Data extracts
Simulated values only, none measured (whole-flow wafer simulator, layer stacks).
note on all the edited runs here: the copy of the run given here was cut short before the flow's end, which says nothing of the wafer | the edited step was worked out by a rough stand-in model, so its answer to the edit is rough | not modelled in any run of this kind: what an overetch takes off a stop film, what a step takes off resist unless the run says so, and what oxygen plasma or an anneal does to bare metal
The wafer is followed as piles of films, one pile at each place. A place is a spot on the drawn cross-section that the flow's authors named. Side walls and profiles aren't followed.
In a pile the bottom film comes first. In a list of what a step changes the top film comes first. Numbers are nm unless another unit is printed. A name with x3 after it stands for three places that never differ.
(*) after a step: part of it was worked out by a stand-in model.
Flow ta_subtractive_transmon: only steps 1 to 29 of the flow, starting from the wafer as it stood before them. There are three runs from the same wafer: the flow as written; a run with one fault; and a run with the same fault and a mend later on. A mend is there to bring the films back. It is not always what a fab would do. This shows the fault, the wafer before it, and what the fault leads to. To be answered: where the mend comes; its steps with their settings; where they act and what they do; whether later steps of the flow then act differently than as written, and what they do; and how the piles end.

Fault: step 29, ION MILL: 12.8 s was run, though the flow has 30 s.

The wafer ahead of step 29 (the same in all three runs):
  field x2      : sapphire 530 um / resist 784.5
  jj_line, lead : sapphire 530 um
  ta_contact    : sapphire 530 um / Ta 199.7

Exercise
For this task, write out exactly the lines of the entries above, starting at the line with "um / resist 784.5" and ending at the line with "jj_line, lead : sapphire 530 um", both included, and no others.

Response
  field x2      : sapphire 530 um / resist 784.5
  jj_line, lead : sapphire 530 um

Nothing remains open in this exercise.